▶ **Assignment**
Each line from the start of the data below through the one containing "8,1.646,210,1.01,1.01,0.91,0.75,53,?,?,?" must be reproduced exactly.

▶ **Information shown**
»»
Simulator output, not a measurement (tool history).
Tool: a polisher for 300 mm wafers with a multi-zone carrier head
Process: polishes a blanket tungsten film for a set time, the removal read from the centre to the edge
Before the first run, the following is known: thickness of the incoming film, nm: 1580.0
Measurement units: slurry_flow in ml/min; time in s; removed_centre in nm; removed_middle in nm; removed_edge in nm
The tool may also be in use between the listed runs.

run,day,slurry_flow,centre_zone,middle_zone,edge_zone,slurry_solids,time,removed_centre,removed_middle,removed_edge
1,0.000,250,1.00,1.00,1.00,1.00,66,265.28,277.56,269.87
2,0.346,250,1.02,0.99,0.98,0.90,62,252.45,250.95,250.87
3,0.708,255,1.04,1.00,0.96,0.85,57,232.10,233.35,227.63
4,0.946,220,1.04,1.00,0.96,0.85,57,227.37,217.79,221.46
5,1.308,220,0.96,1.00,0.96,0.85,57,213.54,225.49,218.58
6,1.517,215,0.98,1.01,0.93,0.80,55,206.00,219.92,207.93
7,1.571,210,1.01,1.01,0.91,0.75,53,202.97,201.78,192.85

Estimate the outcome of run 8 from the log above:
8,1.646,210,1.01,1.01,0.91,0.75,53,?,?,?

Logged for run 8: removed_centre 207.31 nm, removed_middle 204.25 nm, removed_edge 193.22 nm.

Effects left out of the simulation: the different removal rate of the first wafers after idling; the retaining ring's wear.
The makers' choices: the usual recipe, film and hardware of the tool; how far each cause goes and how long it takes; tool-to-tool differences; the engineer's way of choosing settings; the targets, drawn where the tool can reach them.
««

▶ **Result**
Simulator output, not a measurement (tool history).
Tool: a polisher for 300 mm wafers with a multi-zone carrier head
Process: polishes a blanket tungsten film for a set time, the removal read from the centre to the edge
Before the first run, the following is known: thickness of the incoming film, nm: 1580.0
Measurement units: slurry_flow in ml/min; time in s; removed_centre in nm; removed_middle in nm; removed_edge in nm
The tool may also be in use between the listed runs.

run,day,slurry_flow,centre_zone,middle_zone,edge_zone,slurry_solids,time,removed_centre,removed_middle,removed_edge
1,0.000,250,1.00,1.00,1.00,1.00,66,265.28,277.56,269.87
2,0.346,250,1.02,0.99,0.98,0.90,62,252.45,250.95,250.87
3,0.708,255,1.04,1.00,0.96,0.85,57,232.10,233.35,227.63
4,0.946,220,1.04,1.00,0.96,0.85,57,227.37,217.79,221.46
5,1.308,220,0.96,1.00,0.96,0.85,57,213.54,225.49,218.58
6,1.517,215,0.98,1.01,0.93,0.80,55,206.00,219.92,207.93
7,1.571,210,1.01,1.01,0.91,0.75,53,202.97,201.78,192.85

Estimate the outcome of run 8 from the log above:
8,1.646,210,1.01,1.01,0.91,0.75,53,?,?,?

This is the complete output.